=== GIVEN ENTRIES ===
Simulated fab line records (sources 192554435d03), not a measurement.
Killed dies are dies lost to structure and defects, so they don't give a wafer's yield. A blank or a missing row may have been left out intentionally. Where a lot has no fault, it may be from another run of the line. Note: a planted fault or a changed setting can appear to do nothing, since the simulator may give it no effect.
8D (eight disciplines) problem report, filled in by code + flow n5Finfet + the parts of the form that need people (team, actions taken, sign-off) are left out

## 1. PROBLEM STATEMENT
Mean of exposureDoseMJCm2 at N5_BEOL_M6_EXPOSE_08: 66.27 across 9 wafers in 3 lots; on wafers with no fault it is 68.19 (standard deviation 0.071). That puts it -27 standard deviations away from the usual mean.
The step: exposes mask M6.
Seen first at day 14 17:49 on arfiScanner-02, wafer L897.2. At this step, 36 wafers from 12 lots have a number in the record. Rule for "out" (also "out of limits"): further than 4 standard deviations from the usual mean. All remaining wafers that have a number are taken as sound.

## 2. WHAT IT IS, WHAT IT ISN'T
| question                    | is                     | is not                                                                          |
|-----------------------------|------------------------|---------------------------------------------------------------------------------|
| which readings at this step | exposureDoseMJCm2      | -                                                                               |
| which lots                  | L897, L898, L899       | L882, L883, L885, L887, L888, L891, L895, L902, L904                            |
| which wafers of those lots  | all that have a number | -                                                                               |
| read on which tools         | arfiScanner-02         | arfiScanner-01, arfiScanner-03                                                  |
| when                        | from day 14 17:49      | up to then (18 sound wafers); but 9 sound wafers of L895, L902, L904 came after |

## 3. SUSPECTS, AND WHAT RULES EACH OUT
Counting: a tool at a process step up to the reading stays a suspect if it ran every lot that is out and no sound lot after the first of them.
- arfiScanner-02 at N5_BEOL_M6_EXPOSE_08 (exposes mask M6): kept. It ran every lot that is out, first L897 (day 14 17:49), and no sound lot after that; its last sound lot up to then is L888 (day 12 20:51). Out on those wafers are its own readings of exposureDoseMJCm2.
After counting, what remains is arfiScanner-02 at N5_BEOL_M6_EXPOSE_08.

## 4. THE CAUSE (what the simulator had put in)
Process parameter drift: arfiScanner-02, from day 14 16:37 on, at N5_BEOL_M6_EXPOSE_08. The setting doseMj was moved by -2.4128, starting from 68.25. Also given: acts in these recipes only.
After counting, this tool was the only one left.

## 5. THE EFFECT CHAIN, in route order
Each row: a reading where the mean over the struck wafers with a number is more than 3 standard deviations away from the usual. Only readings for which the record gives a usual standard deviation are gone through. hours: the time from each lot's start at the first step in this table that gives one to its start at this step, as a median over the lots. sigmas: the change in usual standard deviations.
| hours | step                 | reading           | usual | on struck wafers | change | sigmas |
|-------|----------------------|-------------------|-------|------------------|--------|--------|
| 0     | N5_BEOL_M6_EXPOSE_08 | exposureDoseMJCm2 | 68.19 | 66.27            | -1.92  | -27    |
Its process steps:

=== BRIEF ===
Beginning at the top of the entries above, output each line exactly, and end with the line in which "## 3. SUSPECTS, AND WHAT RULES EACH OUT" appears.

=== WRITTEN REPLY ===
Simulated fab line records (sources 192554435d03), not a measurement.
Killed dies are dies lost to structure and defects, so they don't give a wafer's yield. A blank or a missing row may have been left out intentionally. Where a lot has no fault, it may be from another run of the line. Note: a planted fault or a changed setting can appear to do nothing, since the simulator may give it no effect.
8D (eight disciplines) problem report, filled in by code + flow n5Finfet + the parts of the form that need people (team, actions taken, sign-off) are left out

## 1. PROBLEM STATEMENT
Mean of exposureDoseMJCm2 at N5_BEOL_M6_EXPOSE_08: 66.27 across 9 wafers in 3 lots; on wafers with no fault it is 68.19 (standard deviation 0.071). That puts it -27 standard deviations away from the usual mean.
The step: exposes mask M6.
Seen first at day 14 17:49 on arfiScanner-02, wafer L897.2. At this step, 36 wafers from 12 lots have a number in the record. Rule for "out" (also "out of limits"): further than 4 standard deviations from the usual mean. All remaining wafers that have a number are taken as sound.

## 2. WHAT IT IS, WHAT IT ISN'T
| question                    | is                     | is not                                                                          |
|-----------------------------|------------------------|---------------------------------------------------------------------------------|
| which readings at this step | exposureDoseMJCm2      | -                                                                               |
| which lots                  | L897, L898, L899       | L882, L883, L885, L887, L888, L891, L895, L902, L904                            |
| which wafers of those lots  | all that have a number | -                                                                               |
| read on which tools         | arfiScanner-02         | arfiScanner-01, arfiScanner-03                                                  |
| when                        | from day 14 17:49      | up to then (18 sound wafers); but 9 sound wafers of L895, L902, L904 came after |

## 3. SUSPECTS, AND WHAT RULES EACH OUT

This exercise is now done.